[[ Supplied information open ]]

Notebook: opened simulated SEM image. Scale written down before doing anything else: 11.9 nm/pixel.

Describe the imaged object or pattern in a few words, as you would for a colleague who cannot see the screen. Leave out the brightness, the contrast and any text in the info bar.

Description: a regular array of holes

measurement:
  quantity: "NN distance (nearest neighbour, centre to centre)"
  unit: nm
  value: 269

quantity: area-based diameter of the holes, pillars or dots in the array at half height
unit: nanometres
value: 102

[[ Supplied information closed ]]

Brief:
Each record must be printed again, word for word, with nothing dropped.

Answer area:
Notebook: opened simulated SEM image. Scale written down before doing anything else: 11.9 nm/pixel.

Describe the imaged object or pattern in a few words, as you would for a colleague who cannot see the screen. Leave out the brightness, the contrast and any text in the info bar.

Description: a regular array of holes

measurement:
  quantity: "NN distance (nearest neighbour, centre to centre)"
  unit: nm
  value: 269

quantity: area-based diameter of the holes, pillars or dots in the array at half height
unit: nanometres
value: 102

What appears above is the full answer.